ACTIVITY :: Up to and including the line with "Each place is", restate the records below word for word, beginning with their first line.

[DATASET EXTRACT — start]
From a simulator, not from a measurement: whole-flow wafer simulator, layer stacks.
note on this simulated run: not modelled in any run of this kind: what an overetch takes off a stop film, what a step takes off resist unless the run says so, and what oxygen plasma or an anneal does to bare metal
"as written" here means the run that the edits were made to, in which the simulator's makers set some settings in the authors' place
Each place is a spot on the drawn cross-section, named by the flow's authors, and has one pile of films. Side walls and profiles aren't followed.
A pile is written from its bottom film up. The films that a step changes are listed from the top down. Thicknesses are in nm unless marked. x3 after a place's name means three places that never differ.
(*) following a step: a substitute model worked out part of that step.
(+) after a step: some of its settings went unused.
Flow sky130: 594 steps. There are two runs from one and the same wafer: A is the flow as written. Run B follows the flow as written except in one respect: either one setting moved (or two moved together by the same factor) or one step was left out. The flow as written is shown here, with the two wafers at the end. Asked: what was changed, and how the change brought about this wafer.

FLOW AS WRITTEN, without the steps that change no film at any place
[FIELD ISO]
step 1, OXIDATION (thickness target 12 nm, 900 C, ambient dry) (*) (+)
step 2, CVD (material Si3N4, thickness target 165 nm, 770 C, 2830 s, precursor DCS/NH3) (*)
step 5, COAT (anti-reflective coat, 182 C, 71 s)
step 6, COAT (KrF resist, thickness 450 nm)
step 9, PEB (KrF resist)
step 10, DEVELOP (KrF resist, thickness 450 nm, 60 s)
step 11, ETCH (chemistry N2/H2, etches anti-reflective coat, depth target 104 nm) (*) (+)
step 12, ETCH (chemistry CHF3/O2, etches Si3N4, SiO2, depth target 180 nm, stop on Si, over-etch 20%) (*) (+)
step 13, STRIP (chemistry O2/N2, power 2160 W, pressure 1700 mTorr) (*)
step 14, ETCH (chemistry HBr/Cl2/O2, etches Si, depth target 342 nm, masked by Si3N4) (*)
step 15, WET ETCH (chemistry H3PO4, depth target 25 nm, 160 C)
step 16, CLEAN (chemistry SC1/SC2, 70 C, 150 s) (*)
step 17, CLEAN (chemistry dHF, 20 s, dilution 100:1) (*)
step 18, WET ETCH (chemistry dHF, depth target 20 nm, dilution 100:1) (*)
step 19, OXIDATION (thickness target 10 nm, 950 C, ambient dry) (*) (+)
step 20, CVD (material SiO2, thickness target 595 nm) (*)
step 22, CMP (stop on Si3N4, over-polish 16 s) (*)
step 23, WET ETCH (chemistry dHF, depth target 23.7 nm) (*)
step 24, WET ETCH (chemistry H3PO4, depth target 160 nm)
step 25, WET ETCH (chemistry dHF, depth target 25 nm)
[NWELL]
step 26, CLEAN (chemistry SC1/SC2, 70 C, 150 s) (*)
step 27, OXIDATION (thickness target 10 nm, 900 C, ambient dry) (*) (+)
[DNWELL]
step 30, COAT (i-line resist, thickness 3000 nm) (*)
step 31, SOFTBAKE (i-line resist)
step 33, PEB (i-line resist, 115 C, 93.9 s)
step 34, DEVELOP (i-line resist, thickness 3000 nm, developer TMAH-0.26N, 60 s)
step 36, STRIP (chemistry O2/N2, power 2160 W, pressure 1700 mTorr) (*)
[DATASET EXTRACT — finish]

RESPONSE ::
From a simulator, not from a measurement: whole-flow wafer simulator, layer stacks.
note on this simulated run: not modelled in any run of this kind: what an overetch takes off a stop film, what a step takes off resist unless the run says so, and what oxygen plasma or an anneal does to bare metal
"as written" here means the run that the edits were made to, in which the simulator's makers set some settings in the authors' place
Each place is a spot on the drawn cross-section, named by the flow's authors, and has one pile of films. Side walls and profiles aren't followed.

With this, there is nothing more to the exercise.